* Work order
Output the data below exactly.

* Supplied material
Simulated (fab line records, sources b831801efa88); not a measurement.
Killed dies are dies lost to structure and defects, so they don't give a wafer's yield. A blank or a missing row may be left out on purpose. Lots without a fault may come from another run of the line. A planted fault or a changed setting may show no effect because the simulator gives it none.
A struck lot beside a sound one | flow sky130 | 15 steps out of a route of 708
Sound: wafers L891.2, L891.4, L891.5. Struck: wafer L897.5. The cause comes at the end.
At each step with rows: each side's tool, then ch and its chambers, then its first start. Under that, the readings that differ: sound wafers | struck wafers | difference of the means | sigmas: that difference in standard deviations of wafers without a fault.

* Task response
Simulated (fab line records, sources b831801efa88); not a measurement.
Killed dies are dies lost to structure and defects, so they don't give a wafer's yield. A blank or a missing row may be left out on purpose. Lots without a fault may come from another run of the line. A planted fault or a changed setting may show no effect because the simulator gives it none.
A struck lot beside a sound one | flow sky130 | 15 steps out of a route of 708
Sound: wafers L891.2, L891.4, L891.5. Struck: wafer L897.5. The cause comes at the end.
At each step with rows: each side's tool, then ch and its chambers, then its first start. Under that, the readings that differ: sound wafers | struck wafers | difference of the means | sigmas: that difference in standard deviations of wafers without a fault.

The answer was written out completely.